[[ DATA FOR ANALYSIS open ]]

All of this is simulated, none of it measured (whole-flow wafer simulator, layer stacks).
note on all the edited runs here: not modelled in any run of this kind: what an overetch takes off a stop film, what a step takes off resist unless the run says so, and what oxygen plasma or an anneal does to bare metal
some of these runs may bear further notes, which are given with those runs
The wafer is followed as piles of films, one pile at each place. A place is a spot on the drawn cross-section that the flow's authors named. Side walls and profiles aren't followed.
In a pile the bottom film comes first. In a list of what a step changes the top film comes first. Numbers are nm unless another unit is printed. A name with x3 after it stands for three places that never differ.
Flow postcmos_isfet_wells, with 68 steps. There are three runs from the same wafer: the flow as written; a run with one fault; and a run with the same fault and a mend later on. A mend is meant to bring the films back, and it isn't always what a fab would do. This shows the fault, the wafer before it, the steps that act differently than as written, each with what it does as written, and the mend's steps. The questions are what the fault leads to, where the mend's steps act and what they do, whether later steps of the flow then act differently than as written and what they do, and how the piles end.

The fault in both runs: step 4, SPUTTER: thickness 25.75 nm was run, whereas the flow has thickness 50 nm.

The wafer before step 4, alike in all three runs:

[[ DATA FOR ANALYSIS closed ]]

### ACTIVITY
Restate each record word for word.

### ANSWER SPACE
All of this is simulated, none of it measured (whole-flow wafer simulator, layer stacks).
note on all the edited runs here: not modelled in any run of this kind: what an overetch takes off a stop film, what a step takes off resist unless the run says so, and what oxygen plasma or an anneal does to bare metal
some of these runs may bear further notes, which are given with those runs
The wafer is followed as piles of films, one pile at each place. A place is a spot on the drawn cross-section that the flow's authors named. Side walls and profiles aren't followed.
In a pile the bottom film comes first. In a list of what a step changes the top film comes first. Numbers are nm unless another unit is printed. A name with x3 after it stands for three places that never differ.
Flow postcmos_isfet_wells, with 68 steps. There are three runs from the same wafer: the flow as written; a run with one fault; and a run with the same fault and a mend later on. A mend is meant to bring the films back, and it isn't always what a fab would do. This shows the fault, the wafer before it, the steps that act differently than as written, each with what it does as written, and the mend's steps. The questions are what the fault leads to, where the mend's steps act and what they do, whether later steps of the flow then act differently than as written and what they do, and how the piles end.

The fault in both runs: step 4, SPUTTER: thickness 25.75 nm was run, whereas the flow has thickness 50 nm.

The wafer before step 4, alike in all three runs:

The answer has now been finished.